> _Activity_: Repeat exactly the lines from the start of the material below up to and including the "For reference, the" line.

> _Recorded information_:
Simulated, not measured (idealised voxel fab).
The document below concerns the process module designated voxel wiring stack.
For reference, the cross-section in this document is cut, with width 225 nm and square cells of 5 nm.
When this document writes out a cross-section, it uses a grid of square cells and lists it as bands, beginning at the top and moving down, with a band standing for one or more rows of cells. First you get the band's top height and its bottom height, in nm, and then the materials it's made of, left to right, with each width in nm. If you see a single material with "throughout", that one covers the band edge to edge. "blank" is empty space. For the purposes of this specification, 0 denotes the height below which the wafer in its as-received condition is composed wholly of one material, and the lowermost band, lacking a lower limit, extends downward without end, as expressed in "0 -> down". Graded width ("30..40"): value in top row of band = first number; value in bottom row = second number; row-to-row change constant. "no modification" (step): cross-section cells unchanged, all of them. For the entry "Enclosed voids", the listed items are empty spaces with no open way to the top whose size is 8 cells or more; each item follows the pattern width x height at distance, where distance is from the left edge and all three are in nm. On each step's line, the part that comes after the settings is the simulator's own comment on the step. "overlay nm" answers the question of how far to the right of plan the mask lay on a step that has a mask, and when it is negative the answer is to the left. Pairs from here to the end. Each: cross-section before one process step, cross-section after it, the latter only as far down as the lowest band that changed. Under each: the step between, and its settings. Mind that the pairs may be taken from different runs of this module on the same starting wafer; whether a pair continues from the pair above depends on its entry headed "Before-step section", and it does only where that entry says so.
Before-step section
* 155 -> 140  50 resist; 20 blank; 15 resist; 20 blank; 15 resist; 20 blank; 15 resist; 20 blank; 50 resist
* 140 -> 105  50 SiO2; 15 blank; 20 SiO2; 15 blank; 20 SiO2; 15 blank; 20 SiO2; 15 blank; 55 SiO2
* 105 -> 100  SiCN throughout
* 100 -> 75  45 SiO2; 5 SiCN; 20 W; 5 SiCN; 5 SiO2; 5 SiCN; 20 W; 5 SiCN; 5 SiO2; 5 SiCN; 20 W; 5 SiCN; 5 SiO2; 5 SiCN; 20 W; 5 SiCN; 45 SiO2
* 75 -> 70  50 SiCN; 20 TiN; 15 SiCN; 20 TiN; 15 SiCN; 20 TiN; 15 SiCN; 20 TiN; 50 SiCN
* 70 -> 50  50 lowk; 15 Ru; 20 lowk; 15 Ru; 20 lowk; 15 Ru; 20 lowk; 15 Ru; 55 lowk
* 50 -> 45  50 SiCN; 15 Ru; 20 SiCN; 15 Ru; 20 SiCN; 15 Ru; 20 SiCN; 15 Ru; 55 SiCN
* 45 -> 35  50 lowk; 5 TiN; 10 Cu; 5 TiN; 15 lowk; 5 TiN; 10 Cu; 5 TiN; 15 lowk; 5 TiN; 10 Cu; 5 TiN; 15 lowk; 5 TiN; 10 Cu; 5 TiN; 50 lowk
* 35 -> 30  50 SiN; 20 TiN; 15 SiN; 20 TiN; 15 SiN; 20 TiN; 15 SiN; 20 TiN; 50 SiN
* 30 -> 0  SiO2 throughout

> _Exercise output_:
Simulated, not measured (idealised voxel fab).
The document below concerns the process module designated voxel wiring stack.
For reference, the cross-section in this document is cut, with width 225 nm and square cells of 5 nm.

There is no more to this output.